[Input data]
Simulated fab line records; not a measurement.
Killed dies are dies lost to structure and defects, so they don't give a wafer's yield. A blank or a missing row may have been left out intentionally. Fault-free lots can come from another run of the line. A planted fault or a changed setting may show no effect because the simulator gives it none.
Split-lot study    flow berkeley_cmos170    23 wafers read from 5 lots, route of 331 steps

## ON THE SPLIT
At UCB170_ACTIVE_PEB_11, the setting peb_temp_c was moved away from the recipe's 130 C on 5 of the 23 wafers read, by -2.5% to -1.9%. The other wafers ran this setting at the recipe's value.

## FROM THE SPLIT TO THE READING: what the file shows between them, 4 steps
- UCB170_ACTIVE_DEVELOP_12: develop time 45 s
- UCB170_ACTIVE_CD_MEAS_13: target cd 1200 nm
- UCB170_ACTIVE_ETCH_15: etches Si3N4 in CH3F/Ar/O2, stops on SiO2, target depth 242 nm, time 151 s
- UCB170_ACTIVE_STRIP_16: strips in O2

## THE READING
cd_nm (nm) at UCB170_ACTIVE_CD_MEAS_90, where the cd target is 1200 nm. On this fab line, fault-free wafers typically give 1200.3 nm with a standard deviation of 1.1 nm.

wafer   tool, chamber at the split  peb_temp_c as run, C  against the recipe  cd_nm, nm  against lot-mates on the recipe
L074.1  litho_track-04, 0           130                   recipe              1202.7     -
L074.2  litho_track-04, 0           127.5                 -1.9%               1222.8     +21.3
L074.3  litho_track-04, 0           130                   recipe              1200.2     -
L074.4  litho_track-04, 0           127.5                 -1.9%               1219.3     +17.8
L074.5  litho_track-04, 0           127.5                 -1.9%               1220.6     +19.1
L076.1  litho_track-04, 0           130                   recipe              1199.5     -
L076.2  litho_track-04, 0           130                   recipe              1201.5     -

[Work order]
Take the first line of the material above as the start and the line that contains "cd_nm (nm) at" as the end. Output only that span, every line exactly as it stands.

[Task solution]
Simulated fab line records; not a measurement.
Killed dies are dies lost to structure and defects, so they don't give a wafer's yield. A blank or a missing row may have been left out intentionally. Fault-free lots can come from another run of the line. A planted fault or a changed setting may show no effect because the simulator gives it none.
Split-lot study    flow berkeley_cmos170    23 wafers read from 5 lots, route of 331 steps

## ON THE SPLIT
At UCB170_ACTIVE_PEB_11, the setting peb_temp_c was moved away from the recipe's 130 C on 5 of the 23 wafers read, by -2.5% to -1.9%. The other wafers ran this setting at the recipe's value.

## FROM THE SPLIT TO THE READING: what the file shows between them, 4 steps
- UCB170_ACTIVE_DEVELOP_12: develop time 45 s
- UCB170_ACTIVE_CD_MEAS_13: target cd 1200 nm
- UCB170_ACTIVE_ETCH_15: etches Si3N4 in CH3F/Ar/O2, stops on SiO2, target depth 242 nm, time 151 s
- UCB170_ACTIVE_STRIP_16: strips in O2

## THE READING
cd_nm (nm) at UCB170_ACTIVE_CD_MEAS_90, where the cd target is 1200 nm. On this fab line, fault-free wafers typically give 1200.3 nm with a standard deviation of 1.1 nm.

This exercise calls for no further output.